◆ **Brief**: Please repeat the records below exactly, from the first line through the line containing "temperature setpoint of the liquid (°C): at", and nothing more.

----- The data -----

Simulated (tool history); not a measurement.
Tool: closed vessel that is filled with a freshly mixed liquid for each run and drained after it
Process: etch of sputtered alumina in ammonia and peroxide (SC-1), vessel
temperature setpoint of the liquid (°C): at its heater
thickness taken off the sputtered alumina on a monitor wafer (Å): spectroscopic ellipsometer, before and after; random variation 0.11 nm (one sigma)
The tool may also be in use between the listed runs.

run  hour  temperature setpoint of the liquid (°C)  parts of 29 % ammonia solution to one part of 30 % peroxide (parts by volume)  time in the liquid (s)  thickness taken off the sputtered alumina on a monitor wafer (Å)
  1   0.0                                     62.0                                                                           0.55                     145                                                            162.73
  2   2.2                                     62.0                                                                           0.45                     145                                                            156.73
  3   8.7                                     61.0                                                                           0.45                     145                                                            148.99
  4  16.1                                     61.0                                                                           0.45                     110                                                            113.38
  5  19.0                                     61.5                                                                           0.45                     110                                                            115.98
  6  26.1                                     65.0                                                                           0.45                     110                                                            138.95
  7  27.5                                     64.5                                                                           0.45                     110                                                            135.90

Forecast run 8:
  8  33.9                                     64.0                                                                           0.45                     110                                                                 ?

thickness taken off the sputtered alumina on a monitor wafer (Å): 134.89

-----

◆ **Exercise result**:
Simulated (tool history); not a measurement.
Tool: closed vessel that is filled with a freshly mixed liquid for each run and drained after it
Process: etch of sputtered alumina in ammonia and peroxide (SC-1), vessel
temperature setpoint of the liquid (°C): at its heater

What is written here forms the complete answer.